• Supplied entries:
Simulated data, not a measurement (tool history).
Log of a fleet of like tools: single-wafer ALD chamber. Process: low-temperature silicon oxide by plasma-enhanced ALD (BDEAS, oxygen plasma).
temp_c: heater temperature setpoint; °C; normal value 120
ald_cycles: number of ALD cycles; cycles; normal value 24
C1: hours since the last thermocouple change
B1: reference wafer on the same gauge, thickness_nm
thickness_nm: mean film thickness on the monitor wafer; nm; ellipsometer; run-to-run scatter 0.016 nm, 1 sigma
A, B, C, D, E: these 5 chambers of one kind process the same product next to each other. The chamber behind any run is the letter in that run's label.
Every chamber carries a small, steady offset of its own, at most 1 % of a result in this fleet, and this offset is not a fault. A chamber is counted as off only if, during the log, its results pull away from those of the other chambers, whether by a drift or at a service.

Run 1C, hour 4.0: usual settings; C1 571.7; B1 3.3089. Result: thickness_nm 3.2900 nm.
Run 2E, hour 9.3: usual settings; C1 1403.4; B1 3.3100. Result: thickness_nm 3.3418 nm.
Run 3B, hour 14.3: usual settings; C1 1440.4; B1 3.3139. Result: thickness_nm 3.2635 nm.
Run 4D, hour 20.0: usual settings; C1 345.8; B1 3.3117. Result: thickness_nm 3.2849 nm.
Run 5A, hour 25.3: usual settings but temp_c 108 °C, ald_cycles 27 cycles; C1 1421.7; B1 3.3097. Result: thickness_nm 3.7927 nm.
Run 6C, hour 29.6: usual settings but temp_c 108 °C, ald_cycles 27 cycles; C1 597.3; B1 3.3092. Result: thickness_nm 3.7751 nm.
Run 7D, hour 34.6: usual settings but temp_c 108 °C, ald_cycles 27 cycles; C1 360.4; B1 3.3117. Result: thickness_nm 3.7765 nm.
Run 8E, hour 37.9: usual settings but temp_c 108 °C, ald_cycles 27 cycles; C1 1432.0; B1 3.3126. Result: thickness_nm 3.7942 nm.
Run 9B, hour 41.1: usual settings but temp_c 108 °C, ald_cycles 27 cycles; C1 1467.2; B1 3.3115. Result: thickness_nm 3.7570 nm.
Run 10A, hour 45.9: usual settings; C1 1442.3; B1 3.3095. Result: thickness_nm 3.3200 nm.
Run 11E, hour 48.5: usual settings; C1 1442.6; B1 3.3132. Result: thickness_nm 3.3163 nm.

• Work request: Reproduce only the lines above, starting at the line with "B1: reference wafer" and ending at the line with "Run 10A, hour", exactly as written.

• Task answer:
B1: reference wafer on the same gauge, thickness_nm
thickness_nm: mean film thickness on the monitor wafer; nm; ellipsometer; run-to-run scatter 0.016 nm, 1 sigma
A, B, C, D, E: these 5 chambers of one kind process the same product next to each other. The chamber behind any run is the letter in that run's label.
Every chamber carries a small, steady offset of its own, at most 1 % of a result in this fleet, and this offset is not a fault. A chamber is counted as off only if, during the log, its results pull away from those of the other chambers, whether by a drift or at a service.

Run 1C, hour 4.0: usual settings; C1 571.7; B1 3.3089. Result: thickness_nm 3.2900 nm.
Run 2E, hour 9.3: usual settings; C1 1403.4; B1 3.3100. Result: thickness_nm 3.3418 nm.
Run 3B, hour 14.3: usual settings; C1 1440.4; B1 3.3139. Result: thickness_nm 3.2635 nm.
Run 4D, hour 20.0: usual settings; C1 345.8; B1 3.3117. Result: thickness_nm 3.2849 nm.
Run 5A, hour 25.3: usual settings but temp_c 108 °C, ald_cycles 27 cycles; C1 1421.7; B1 3.3097. Result: thickness_nm 3.7927 nm.
Run 6C, hour 29.6: usual settings but temp_c 108 °C, ald_cycles 27 cycles; C1 597.3; B1 3.3092. Result: thickness_nm 3.7751 nm.
Run 7D, hour 34.6: usual settings but temp_c 108 °C, ald_cycles 27 cycles; C1 360.4; B1 3.3117. Result: thickness_nm 3.7765 nm.
Run 8E, hour 37.9: usual settings but temp_c 108 °C, ald_cycles 27 cycles; C1 1432.0; B1 3.3126. Result: thickness_nm 3.7942 nm.
Run 9B, hour 41.1: usual settings but temp_c 108 °C, ald_cycles 27 cycles; C1 1467.2; B1 3.3115. Result: thickness_nm 3.7570 nm.
Run 10A, hour 45.9: usual settings; C1 1442.3; B1 3.3095. Result: thickness_nm 3.3200 nm.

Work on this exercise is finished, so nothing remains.